DATA PROVIDED =>
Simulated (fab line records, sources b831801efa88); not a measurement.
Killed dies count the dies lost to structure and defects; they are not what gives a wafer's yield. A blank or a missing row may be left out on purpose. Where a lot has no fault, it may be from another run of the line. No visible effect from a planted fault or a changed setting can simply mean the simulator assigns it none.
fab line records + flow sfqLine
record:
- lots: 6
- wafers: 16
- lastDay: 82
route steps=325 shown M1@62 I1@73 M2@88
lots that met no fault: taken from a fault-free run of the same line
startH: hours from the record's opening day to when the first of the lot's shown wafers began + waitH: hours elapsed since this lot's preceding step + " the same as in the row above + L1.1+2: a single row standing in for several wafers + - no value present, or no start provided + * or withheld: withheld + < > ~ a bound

ASSIGNMENT => An exact copy of all the entries is the required answer.

EXPECTED ANSWER =>
Simulated (fab line records, sources b831801efa88); not a measurement.
Killed dies count the dies lost to structure and defects; they are not what gives a wafer's yield. A blank or a missing row may be left out on purpose. Where a lot has no fault, it may be from another run of the line. No visible effect from a planted fault or a changed setting can simply mean the simulator assigns it none.
fab line records + flow sfqLine
record:
- lots: 6
- wafers: 16
- lastDay: 82
route steps=325 shown M1@62 I1@73 M2@88
lots that met no fault: taken from a fault-free run of the same line
startH: hours from the record's opening day to when the first of the lot's shown wafers began + waitH: hours elapsed since this lot's preceding step + " the same as in the row above + L1.1+2: a single row standing in for several wafers + - no value present, or no start provided + * or withheld: withheld + < > ~ a bound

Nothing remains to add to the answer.